_Work instruction_. In the listing below, the line containing "L394,day 8 15:50,cdSem-02,2001.5" marks the end; copy exactly every line from the first through that one.

Provided data section start

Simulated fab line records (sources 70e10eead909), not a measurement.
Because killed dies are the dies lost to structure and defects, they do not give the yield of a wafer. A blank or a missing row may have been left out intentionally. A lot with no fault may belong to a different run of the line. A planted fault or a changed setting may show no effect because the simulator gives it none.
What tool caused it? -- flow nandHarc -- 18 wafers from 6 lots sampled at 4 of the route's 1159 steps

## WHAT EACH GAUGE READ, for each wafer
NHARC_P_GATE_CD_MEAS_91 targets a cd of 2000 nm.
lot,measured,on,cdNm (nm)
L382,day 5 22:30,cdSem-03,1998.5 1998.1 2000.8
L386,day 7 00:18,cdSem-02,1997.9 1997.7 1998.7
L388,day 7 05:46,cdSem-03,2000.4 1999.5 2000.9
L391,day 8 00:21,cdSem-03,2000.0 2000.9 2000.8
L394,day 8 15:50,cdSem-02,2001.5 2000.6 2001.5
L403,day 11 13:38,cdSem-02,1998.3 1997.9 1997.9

Provided data section end

_Your solution_.
Simulated fab line records (sources 70e10eead909), not a measurement.
Because killed dies are the dies lost to structure and defects, they do not give the yield of a wafer. A blank or a missing row may have been left out intentionally. A lot with no fault may belong to a different run of the line. A planted fault or a changed setting may show no effect because the simulator gives it none.
What tool caused it? -- flow nandHarc -- 18 wafers from 6 lots sampled at 4 of the route's 1159 steps

## WHAT EACH GAUGE READ, for each wafer
NHARC_P_GATE_CD_MEAS_91 targets a cd of 2000 nm.
lot,measured,on,cdNm (nm)
L382,day 5 22:30,cdSem-03,1998.5 1998.1 2000.8
L386,day 7 00:18,cdSem-02,1997.9 1997.7 1998.7
L388,day 7 05:46,cdSem-03,2000.4 1999.5 2000.9
L391,day 8 00:21,cdSem-03,2000.0 2000.9 2000.8
L394,day 8 15:50,cdSem-02,2001.5 2000.6 2001.5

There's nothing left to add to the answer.